- _ACTIVITY_: Copy word for word the lines from the start of the records through the line that contains "E: meets every target", both included.

--*--

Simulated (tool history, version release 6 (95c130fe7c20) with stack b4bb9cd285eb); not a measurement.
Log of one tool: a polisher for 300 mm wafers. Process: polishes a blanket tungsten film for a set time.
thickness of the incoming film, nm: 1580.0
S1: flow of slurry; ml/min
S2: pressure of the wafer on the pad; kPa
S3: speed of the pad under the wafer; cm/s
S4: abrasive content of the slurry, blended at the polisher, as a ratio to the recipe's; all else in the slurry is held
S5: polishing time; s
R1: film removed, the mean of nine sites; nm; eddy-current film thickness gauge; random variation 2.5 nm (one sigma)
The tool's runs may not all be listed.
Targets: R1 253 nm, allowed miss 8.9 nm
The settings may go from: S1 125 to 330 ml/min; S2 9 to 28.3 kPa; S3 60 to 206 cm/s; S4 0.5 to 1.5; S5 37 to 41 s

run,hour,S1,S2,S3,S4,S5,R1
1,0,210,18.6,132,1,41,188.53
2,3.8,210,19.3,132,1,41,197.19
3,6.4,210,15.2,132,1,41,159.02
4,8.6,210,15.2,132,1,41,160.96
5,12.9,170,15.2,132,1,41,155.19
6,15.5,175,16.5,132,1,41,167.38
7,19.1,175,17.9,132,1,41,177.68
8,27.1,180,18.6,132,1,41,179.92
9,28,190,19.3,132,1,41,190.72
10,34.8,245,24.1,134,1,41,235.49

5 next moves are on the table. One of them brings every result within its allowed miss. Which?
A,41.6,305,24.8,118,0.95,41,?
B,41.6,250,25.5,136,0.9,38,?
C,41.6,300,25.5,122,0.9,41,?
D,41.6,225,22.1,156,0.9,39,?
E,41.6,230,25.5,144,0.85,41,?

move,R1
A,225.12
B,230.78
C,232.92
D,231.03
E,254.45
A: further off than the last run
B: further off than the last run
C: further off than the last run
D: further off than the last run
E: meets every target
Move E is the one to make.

--*--

- _ANSWER AREA_:
Simulated (tool history, version release 6 (95c130fe7c20) with stack b4bb9cd285eb); not a measurement.
Log of one tool: a polisher for 300 mm wafers. Process: polishes a blanket tungsten film for a set time.
thickness of the incoming film, nm: 1580.0
S1: flow of slurry; ml/min
S2: pressure of the wafer on the pad; kPa
S3: speed of the pad under the wafer; cm/s
S4: abrasive content of the slurry, blended at the polisher, as a ratio to the recipe's; all else in the slurry is held
S5: polishing time; s
R1: film removed, the mean of nine sites; nm; eddy-current film thickness gauge; random variation 2.5 nm (one sigma)
The tool's runs may not all be listed.
Targets: R1 253 nm, allowed miss 8.9 nm
The settings may go from: S1 125 to 330 ml/min; S2 9 to 28.3 kPa; S3 60 to 206 cm/s; S4 0.5 to 1.5; S5 37 to 41 s

run,hour,S1,S2,S3,S4,S5,R1
1,0,210,18.6,132,1,41,188.53
2,3.8,210,19.3,132,1,41,197.19
3,6.4,210,15.2,132,1,41,159.02
4,8.6,210,15.2,132,1,41,160.96
5,12.9,170,15.2,132,1,41,155.19
6,15.5,175,16.5,132,1,41,167.38
7,19.1,175,17.9,132,1,41,177.68
8,27.1,180,18.6,132,1,41,179.92
9,28,190,19.3,132,1,41,190.72
10,34.8,245,24.1,134,1,41,235.49

5 next moves are on the table. One of them brings every result within its allowed miss. Which?
A,41.6,305,24.8,118,0.95,41,?
B,41.6,250,25.5,136,0.9,38,?
C,41.6,300,25.5,122,0.9,41,?
D,41.6,225,22.1,156,0.9,39,?
E,41.6,230,25.5,144,0.85,41,?

move,R1
A,225.12
B,230.78
C,232.92
D,231.03
E,254.45
A: further off than the last run
B: further off than the last run
C: further off than the last run
D: further off than the last run
E: meets every target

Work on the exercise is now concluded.